• **REQUIREMENT**
Please transcribe the data exactly, with nothing left out.

====

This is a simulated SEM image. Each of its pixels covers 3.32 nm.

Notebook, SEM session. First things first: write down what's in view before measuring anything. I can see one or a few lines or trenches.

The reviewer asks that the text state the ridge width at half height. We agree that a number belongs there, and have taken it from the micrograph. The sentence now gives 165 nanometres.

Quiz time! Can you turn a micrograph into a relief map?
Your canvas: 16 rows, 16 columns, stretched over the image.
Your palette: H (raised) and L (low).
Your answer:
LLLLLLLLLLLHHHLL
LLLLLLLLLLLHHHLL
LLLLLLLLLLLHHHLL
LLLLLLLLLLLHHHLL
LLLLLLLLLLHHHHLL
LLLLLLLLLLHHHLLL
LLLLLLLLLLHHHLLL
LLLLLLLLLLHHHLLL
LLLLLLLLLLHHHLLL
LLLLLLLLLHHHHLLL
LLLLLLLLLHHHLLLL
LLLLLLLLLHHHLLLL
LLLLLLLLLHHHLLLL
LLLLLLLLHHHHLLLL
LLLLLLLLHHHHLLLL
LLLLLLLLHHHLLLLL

====

• **RESULT**
This is a simulated SEM image. Each of its pixels covers 3.32 nm.

Notebook, SEM session. First things first: write down what's in view before measuring anything. I can see one or a few lines or trenches.

The reviewer asks that the text state the ridge width at half height. We agree that a number belongs there, and have taken it from the micrograph. The sentence now gives 165 nanometres.

Quiz time! Can you turn a micrograph into a relief map?
Your canvas: 16 rows, 16 columns, stretched over the image.
Your palette: H (raised) and L (low).
Your answer:
LLLLLLLLLLLHHHLL
LLLLLLLLLLLHHHLL
LLLLLLLLLLLHHHLL
LLLLLLLLLLLHHHLL
LLLLLLLLLLHHHHLL
LLLLLLLLLLHHHLLL
LLLLLLLLLLHHHLLL
LLLLLLLLLLHHHLLL
LLLLLLLLLLHHHLLL
LLLLLLLLLHHHHLLL
LLLLLLLLLHHHLLLL
LLLLLLLLLHHHLLLL
LLLLLLLLLHHHLLLL
LLLLLLLLHHHHLLLL
LLLLLLLLHHHHLLLL
LLLLLLLLHHHLLLLL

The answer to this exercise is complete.